== Exercise ==
Range to reproduce from the entries below: the line with "Killed dies count", the line with "within a chamber", and every line in between. Give them exactly and give nothing else.

▽

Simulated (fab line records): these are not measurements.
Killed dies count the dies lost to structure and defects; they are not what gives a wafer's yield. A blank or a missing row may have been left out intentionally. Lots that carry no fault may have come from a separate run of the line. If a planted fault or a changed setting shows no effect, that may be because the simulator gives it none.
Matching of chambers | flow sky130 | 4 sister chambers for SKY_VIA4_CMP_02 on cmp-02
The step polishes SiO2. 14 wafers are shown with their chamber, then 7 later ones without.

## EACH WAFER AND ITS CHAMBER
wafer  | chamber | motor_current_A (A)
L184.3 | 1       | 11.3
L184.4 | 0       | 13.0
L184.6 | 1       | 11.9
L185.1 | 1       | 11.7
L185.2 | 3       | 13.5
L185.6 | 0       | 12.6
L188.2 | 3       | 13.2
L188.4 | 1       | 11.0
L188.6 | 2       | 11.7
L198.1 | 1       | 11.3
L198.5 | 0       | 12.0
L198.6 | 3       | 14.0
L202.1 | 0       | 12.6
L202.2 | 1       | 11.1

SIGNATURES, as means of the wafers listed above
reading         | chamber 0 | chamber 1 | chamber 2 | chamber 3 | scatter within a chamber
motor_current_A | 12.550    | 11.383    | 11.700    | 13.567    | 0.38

△

== Written solution ==
Killed dies count the dies lost to structure and defects; they are not what gives a wafer's yield. A blank or a missing row may have been left out intentionally. Lots that carry no fault may have come from a separate run of the line. If a planted fault or a changed setting shows no effect, that may be because the simulator gives it none.
Matching of chambers | flow sky130 | 4 sister chambers for SKY_VIA4_CMP_02 on cmp-02
The step polishes SiO2. 14 wafers are shown with their chamber, then 7 later ones without.

## EACH WAFER AND ITS CHAMBER
wafer  | chamber | motor_current_A (A)
L184.3 | 1       | 11.3
L184.4 | 0       | 13.0
L184.6 | 1       | 11.9
L185.1 | 1       | 11.7
L185.2 | 3       | 13.5
L185.6 | 0       | 12.6
L188.2 | 3       | 13.2
L188.4 | 1       | 11.0
L188.6 | 2       | 11.7
L198.1 | 1       | 11.3
L198.5 | 0       | 12.0
L198.6 | 3       | 14.0
L202.1 | 0       | 12.6
L202.2 | 1       | 11.1

SIGNATURES, as means of the wafers listed above
reading         | chamber 0 | chamber 1 | chamber 2 | chamber 3 | scatter within a chamber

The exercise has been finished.